▸ ASSIGNMENT
Look below for the line containing "lot=L606; measured=day 25"; from there, print each line exactly up to and including the line containing "The record holds", and stop.

▸ ENTRIES PROVIDED
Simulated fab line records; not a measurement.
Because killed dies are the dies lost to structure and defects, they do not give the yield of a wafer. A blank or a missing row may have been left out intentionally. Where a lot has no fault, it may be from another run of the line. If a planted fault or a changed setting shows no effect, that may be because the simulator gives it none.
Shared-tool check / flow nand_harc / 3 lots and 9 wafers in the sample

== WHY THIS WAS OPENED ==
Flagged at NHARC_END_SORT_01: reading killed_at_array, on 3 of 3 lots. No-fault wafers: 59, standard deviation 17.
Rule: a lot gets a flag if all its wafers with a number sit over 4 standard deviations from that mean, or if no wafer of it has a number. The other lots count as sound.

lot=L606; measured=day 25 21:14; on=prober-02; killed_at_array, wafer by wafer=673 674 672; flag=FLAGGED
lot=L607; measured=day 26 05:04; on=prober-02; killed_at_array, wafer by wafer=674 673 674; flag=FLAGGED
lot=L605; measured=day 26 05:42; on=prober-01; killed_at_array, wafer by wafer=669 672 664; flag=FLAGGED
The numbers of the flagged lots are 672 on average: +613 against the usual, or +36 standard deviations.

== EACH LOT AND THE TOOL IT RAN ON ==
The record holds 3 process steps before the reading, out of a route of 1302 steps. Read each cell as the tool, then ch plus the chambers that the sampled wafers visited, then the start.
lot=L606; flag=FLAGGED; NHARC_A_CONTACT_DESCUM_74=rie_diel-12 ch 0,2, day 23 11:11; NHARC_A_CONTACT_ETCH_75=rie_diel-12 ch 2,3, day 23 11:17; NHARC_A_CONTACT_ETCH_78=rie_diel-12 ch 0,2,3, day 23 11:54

▸ WRITTEN REPLY
lot=L606; measured=day 25 21:14; on=prober-02; killed_at_array, wafer by wafer=673 674 672; flag=FLAGGED
lot=L607; measured=day 26 05:04; on=prober-02; killed_at_array, wafer by wafer=674 673 674; flag=FLAGGED
lot=L605; measured=day 26 05:42; on=prober-01; killed_at_array, wafer by wafer=669 672 664; flag=FLAGGED
The numbers of the flagged lots are 672 on average: +613 against the usual, or +36 standard deviations.

== EACH LOT AND THE TOOL IT RAN ON ==
The record holds 3 process steps before the reading, out of a route of 1302 steps. Read each cell as the tool, then ch plus the chambers that the sampled wafers visited, then the start.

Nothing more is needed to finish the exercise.